Reproduce the entries exactly as they appear below.

__________________________________________________

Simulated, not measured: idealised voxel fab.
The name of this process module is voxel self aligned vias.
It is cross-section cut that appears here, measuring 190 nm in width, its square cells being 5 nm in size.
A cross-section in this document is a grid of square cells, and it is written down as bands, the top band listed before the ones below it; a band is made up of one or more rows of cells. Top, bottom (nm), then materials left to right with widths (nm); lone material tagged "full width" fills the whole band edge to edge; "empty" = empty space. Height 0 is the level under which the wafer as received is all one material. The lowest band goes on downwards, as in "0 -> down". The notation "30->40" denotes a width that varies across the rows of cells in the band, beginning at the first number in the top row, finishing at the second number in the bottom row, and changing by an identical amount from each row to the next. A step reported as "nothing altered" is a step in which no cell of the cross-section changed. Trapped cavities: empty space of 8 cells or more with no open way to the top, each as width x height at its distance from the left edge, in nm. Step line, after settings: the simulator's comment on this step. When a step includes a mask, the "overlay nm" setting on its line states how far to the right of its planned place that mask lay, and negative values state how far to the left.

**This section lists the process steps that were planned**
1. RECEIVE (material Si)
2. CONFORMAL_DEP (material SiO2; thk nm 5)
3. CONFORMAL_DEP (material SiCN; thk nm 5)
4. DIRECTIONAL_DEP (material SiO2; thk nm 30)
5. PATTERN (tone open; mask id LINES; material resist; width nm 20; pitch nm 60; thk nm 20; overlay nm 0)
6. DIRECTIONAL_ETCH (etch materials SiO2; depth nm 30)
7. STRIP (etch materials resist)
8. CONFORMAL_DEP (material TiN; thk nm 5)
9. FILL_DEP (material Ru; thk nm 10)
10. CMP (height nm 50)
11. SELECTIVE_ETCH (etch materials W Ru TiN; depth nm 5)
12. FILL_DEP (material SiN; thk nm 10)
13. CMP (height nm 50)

__________________________________________________

§ Problem solution:
Simulated, not measured: idealised voxel fab.
The name of this process module is voxel self aligned vias.
It is cross-section cut that appears here, measuring 190 nm in width, its square cells being 5 nm in size.
A cross-section in this document is a grid of square cells, and it is written down as bands, the top band listed before the ones below it; a band is made up of one or more rows of cells. Top, bottom (nm), then materials left to right with widths (nm); lone material tagged "full width" fills the whole band edge to edge; "empty" = empty space. Height 0 is the level under which the wafer as received is all one material. The lowest band goes on downwards, as in "0 -> down". The notation "30->40" denotes a width that varies across the rows of cells in the band, beginning at the first number in the top row, finishing at the second number in the bottom row, and changing by an identical amount from each row to the next. A step reported as "nothing altered" is a step in which no cell of the cross-section changed. Trapped cavities: empty space of 8 cells or more with no open way to the top, each as width x height at its distance from the left edge, in nm. Step line, after settings: the simulator's comment on this step. When a step includes a mask, the "overlay nm" setting on its line states how far to the right of its planned place that mask lay, and negative values state how far to the left.

**This section lists the process steps that were planned**
1. RECEIVE (material Si)
2. CONFORMAL_DEP (material SiO2; thk nm 5)
3. CONFORMAL_DEP (material SiCN; thk nm 5)
4. DIRECTIONAL_DEP (material SiO2; thk nm 30)
5. PATTERN (tone open; mask id LINES; material resist; width nm 20; pitch nm 60; thk nm 20; overlay nm 0)
6. DIRECTIONAL_ETCH (etch materials SiO2; depth nm 30)
7. STRIP (etch materials resist)
8. CONFORMAL_DEP (material TiN; thk nm 5)
9. FILL_DEP (material Ru; thk nm 10)
10. CMP (height nm 50)
11. SELECTIVE_ETCH (etch materials W Ru TiN; depth nm 5)
12. FILL_DEP (material SiN; thk nm 10)
13. CMP (height nm 50)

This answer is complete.